Top of Extracted records

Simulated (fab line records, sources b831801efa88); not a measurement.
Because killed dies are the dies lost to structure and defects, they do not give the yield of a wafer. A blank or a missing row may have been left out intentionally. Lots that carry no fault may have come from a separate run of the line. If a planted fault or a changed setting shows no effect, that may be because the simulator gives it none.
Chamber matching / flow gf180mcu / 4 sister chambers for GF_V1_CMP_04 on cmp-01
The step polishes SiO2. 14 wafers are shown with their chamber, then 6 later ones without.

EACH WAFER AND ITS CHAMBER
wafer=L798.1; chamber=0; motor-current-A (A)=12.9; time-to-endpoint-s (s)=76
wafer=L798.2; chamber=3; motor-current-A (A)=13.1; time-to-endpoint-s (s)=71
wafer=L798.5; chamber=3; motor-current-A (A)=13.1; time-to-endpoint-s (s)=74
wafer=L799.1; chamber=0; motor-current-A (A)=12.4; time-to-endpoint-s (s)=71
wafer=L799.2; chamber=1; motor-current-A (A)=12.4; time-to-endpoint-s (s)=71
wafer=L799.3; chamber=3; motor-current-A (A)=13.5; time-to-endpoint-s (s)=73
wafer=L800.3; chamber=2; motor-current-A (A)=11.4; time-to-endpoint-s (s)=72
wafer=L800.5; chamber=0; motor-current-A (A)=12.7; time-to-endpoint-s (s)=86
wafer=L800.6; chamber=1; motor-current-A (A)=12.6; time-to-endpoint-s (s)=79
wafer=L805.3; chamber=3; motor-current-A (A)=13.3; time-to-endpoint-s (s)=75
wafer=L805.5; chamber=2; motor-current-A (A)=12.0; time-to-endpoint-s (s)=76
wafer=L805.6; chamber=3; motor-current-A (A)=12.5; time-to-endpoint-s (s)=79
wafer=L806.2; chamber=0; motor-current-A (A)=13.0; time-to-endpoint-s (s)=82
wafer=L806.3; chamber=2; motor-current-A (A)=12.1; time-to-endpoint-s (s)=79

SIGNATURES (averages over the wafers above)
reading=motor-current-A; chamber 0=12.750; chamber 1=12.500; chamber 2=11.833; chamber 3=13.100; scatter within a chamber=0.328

Bottom of Extracted records

[Task item] Output must consist only of the listing's lines from the first through the line with "wafer=L799.3; chamber=3; motor-current-A", reproduced word for word.

[Written response]
Simulated (fab line records, sources b831801efa88); not a measurement.
Because killed dies are the dies lost to structure and defects, they do not give the yield of a wafer. A blank or a missing row may have been left out intentionally. Lots that carry no fault may have come from a separate run of the line. If a planted fault or a changed setting shows no effect, that may be because the simulator gives it none.
Chamber matching / flow gf180mcu / 4 sister chambers for GF_V1_CMP_04 on cmp-01
The step polishes SiO2. 14 wafers are shown with their chamber, then 6 later ones without.

EACH WAFER AND ITS CHAMBER
wafer=L798.1; chamber=0; motor-current-A (A)=12.9; time-to-endpoint-s (s)=76
wafer=L798.2; chamber=3; motor-current-A (A)=13.1; time-to-endpoint-s (s)=71
wafer=L798.5; chamber=3; motor-current-A (A)=13.1; time-to-endpoint-s (s)=74
wafer=L799.1; chamber=0; motor-current-A (A)=12.4; time-to-endpoint-s (s)=71
wafer=L799.2; chamber=1; motor-current-A (A)=12.4; time-to-endpoint-s (s)=71
wafer=L799.3; chamber=3; motor-current-A (A)=13.5; time-to-endpoint-s (s)=73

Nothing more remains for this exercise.